*** Opening of Material supplied ***

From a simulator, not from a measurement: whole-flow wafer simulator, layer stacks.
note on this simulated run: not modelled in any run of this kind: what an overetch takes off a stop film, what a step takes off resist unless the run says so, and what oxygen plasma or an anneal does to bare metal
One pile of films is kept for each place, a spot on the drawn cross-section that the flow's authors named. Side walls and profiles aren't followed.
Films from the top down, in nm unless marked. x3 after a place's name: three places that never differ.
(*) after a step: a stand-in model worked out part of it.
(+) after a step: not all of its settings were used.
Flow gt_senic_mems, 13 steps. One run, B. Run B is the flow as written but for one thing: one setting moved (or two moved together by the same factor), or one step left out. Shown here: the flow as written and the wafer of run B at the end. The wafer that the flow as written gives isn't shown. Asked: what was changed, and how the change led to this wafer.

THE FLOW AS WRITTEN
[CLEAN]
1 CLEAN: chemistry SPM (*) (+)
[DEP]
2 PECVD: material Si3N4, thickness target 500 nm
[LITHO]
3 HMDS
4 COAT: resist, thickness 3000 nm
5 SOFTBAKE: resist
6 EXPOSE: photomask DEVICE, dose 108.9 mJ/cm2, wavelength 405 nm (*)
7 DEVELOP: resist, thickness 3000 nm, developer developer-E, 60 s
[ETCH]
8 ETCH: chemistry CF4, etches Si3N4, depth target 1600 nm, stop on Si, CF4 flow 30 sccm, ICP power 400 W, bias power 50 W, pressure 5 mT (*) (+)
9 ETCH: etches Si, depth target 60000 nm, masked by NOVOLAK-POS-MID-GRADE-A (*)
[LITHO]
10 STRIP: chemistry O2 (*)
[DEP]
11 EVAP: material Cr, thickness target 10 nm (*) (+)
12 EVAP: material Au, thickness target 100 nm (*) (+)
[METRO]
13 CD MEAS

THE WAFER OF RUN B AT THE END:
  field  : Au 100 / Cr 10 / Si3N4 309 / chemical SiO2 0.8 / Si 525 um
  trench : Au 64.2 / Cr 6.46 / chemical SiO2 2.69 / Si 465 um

*** Close of Material supplied ***

= Work item =
Using only the listing above, restate exactly the lines from the line containing "Flow gt_senic_mems, 13" through the line containing "10 STRIP: chemistry O2 (*)", both included.

= Problem solution =
Flow gt_senic_mems, 13 steps. One run, B. Run B is the flow as written but for one thing: one setting moved (or two moved together by the same factor), or one step left out. Shown here: the flow as written and the wafer of run B at the end. The wafer that the flow as written gives isn't shown. Asked: what was changed, and how the change led to this wafer.

THE FLOW AS WRITTEN
[CLEAN]
1 CLEAN: chemistry SPM (*) (+)
[DEP]
2 PECVD: material Si3N4, thickness target 500 nm
[LITHO]
3 HMDS
4 COAT: resist, thickness 3000 nm
5 SOFTBAKE: resist
6 EXPOSE: photomask DEVICE, dose 108.9 mJ/cm2, wavelength 405 nm (*)
7 DEVELOP: resist, thickness 3000 nm, developer developer-E, 60 s
[ETCH]
8 ETCH: chemistry CF4, etches Si3N4, depth target 1600 nm, stop on Si, CF4 flow 30 sccm, ICP power 400 W, bias power 50 W, pressure 5 mT (*) (+)
9 ETCH: etches Si, depth target 60000 nm, masked by NOVOLAK-POS-MID-GRADE-A (*)
[LITHO]
10 STRIP: chemistry O2 (*)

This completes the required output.